▶ **Information supplied**:
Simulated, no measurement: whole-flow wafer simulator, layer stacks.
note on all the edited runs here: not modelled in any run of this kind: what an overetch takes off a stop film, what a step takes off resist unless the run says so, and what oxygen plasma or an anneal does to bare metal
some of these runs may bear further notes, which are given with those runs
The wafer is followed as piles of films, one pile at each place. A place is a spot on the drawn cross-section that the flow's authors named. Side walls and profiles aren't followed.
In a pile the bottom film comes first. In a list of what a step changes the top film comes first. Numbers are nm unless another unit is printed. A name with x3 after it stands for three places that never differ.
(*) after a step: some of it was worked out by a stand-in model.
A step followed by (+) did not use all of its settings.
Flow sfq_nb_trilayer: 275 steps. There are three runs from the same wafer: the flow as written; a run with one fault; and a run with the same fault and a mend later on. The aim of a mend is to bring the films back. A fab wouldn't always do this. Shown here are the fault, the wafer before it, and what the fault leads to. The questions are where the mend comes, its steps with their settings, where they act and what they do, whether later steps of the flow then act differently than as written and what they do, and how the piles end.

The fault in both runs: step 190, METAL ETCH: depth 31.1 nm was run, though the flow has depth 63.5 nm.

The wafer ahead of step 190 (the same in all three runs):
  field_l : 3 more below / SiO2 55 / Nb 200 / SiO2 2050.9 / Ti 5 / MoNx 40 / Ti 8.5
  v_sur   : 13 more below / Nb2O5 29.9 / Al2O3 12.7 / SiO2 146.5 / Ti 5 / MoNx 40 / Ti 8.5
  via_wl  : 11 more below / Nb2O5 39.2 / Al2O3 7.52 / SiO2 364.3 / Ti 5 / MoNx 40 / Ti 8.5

▶ **Work request**: All of the data shown above should be printed exactly as given.

▶ **Task result**:
Simulated, no measurement: whole-flow wafer simulator, layer stacks.
note on all the edited runs here: not modelled in any run of this kind: what an overetch takes off a stop film, what a step takes off resist unless the run says so, and what oxygen plasma or an anneal does to bare metal
some of these runs may bear further notes, which are given with those runs
The wafer is followed as piles of films, one pile at each place. A place is a spot on the drawn cross-section that the flow's authors named. Side walls and profiles aren't followed.
In a pile the bottom film comes first. In a list of what a step changes the top film comes first. Numbers are nm unless another unit is printed. A name with x3 after it stands for three places that never differ.
(*) after a step: some of it was worked out by a stand-in model.
A step followed by (+) did not use all of its settings.
Flow sfq_nb_trilayer: 275 steps. There are three runs from the same wafer: the flow as written; a run with one fault; and a run with the same fault and a mend later on. The aim of a mend is to bring the films back. A fab wouldn't always do this. Shown here are the fault, the wafer before it, and what the fault leads to. The questions are where the mend comes, its steps with their settings, where they act and what they do, whether later steps of the flow then act differently than as written and what they do, and how the piles end.

The fault in both runs: step 190, METAL ETCH: depth 31.1 nm was run, though the flow has depth 63.5 nm.

The wafer ahead of step 190 (the same in all three runs):
  field_l : 3 more below / SiO2 55 / Nb 200 / SiO2 2050.9 / Ti 5 / MoNx 40 / Ti 8.5
  v_sur   : 13 more below / Nb2O5 29.9 / Al2O3 12.7 / SiO2 146.5 / Ti 5 / MoNx 40 / Ti 8.5
  via_wl  : 11 more below / Nb2O5 39.2 / Al2O3 7.52 / SiO2 364.3 / Ti 5 / MoNx 40 / Ti 8.5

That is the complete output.